Assignment: Your output should be the full listing, unchanged.

++++ The data

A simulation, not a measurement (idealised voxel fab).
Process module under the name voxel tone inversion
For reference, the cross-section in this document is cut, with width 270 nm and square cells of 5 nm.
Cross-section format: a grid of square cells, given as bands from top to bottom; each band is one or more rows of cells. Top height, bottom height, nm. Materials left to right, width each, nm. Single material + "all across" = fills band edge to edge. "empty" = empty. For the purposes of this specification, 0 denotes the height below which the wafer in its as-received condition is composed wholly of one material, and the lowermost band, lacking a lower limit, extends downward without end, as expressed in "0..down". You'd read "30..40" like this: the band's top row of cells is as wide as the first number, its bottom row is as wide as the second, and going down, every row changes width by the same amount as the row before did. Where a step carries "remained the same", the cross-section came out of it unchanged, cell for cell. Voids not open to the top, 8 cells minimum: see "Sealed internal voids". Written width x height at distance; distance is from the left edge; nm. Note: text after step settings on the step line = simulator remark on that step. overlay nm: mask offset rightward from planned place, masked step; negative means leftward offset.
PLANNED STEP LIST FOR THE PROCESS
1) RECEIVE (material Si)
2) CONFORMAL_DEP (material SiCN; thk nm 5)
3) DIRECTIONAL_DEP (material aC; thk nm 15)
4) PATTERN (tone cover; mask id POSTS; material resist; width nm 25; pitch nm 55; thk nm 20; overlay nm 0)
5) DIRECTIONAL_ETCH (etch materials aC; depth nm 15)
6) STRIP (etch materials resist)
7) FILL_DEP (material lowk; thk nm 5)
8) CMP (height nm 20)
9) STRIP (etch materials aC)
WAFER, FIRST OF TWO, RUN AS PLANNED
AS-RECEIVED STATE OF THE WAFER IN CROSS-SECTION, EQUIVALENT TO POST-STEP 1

++++++++

Task output:
A simulation, not a measurement (idealised voxel fab).
Process module under the name voxel tone inversion
For reference, the cross-section in this document is cut, with width 270 nm and square cells of 5 nm.
Cross-section format: a grid of square cells, given as bands from top to bottom; each band is one or more rows of cells. Top height, bottom height, nm. Materials left to right, width each, nm. Single material + "all across" = fills band edge to edge. "empty" = empty. For the purposes of this specification, 0 denotes the height below which the wafer in its as-received condition is composed wholly of one material, and the lowermost band, lacking a lower limit, extends downward without end, as expressed in "0..down". You'd read "30..40" like this: the band's top row of cells is as wide as the first number, its bottom row is as wide as the second, and going down, every row changes width by the same amount as the row before did. Where a step carries "remained the same", the cross-section came out of it unchanged, cell for cell. Voids not open to the top, 8 cells minimum: see "Sealed internal voids". Written width x height at distance; distance is from the left edge; nm. Note: text after step settings on the step line = simulator remark on that step. overlay nm: mask offset rightward from planned place, masked step; negative means leftward offset.
PLANNED STEP LIST FOR THE PROCESS
1) RECEIVE (material Si)
2) CONFORMAL_DEP (material SiCN; thk nm 5)
3) DIRECTIONAL_DEP (material aC; thk nm 15)
4) PATTERN (tone cover; mask id POSTS; material resist; width nm 25; pitch nm 55; thk nm 20; overlay nm 0)
5) DIRECTIONAL_ETCH (etch materials aC; depth nm 15)
6) STRIP (etch materials resist)
7) FILL_DEP (material lowk; thk nm 5)
8) CMP (height nm 20)
9) STRIP (etch materials aC)
WAFER, FIRST OF TWO, RUN AS PLANNED
AS-RECEIVED STATE OF THE WAFER IN CROSS-SECTION, EQUIVALENT TO POST-STEP 1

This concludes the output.